◆ Data supplied:
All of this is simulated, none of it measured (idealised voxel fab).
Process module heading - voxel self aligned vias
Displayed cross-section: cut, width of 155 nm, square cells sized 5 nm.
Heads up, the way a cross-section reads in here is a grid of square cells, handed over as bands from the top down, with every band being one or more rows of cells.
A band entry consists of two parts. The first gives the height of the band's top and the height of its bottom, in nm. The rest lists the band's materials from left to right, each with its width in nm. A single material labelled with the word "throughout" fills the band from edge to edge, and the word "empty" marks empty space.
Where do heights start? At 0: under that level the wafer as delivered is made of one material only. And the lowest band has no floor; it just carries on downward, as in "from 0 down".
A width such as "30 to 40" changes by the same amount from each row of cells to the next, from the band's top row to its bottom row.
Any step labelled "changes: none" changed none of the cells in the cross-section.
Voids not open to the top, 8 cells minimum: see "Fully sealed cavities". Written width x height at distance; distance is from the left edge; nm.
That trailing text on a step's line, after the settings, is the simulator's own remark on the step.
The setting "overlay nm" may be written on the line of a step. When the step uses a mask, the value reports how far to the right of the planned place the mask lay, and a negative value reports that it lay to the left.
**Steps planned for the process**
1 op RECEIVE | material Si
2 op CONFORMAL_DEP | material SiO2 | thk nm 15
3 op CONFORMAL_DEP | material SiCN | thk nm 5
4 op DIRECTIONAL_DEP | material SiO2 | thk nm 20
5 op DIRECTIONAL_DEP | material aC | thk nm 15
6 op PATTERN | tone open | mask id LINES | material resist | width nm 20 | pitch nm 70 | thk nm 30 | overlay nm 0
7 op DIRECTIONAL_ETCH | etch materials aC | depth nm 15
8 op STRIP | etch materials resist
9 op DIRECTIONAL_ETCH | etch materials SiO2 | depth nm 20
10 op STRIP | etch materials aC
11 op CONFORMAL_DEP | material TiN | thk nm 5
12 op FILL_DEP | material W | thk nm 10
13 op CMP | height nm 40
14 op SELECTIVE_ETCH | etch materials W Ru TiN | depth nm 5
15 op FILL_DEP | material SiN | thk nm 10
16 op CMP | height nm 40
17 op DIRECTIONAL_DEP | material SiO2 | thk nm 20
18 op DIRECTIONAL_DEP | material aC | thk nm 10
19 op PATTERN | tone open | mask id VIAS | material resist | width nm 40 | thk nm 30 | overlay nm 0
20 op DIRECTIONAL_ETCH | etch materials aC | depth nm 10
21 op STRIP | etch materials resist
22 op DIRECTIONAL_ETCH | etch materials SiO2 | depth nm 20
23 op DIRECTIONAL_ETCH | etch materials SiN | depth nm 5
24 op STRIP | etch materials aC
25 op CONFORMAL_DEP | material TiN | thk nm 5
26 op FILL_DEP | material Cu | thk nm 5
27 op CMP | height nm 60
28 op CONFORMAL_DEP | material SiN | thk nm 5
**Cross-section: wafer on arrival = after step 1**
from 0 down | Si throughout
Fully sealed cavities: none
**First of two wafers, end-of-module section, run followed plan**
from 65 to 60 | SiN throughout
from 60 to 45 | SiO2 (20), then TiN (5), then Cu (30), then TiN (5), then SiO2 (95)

◆ Work item:
From the material above, retype precisely the lines between the line holding "Process module heading" and the line holding "Displayed cross-section: cut, width", inclusive, and nothing beyond them.

◆ Exercise output:
Process module heading - voxel self aligned vias
Displayed cross-section: cut, width of 155 nm, square cells sized 5 nm.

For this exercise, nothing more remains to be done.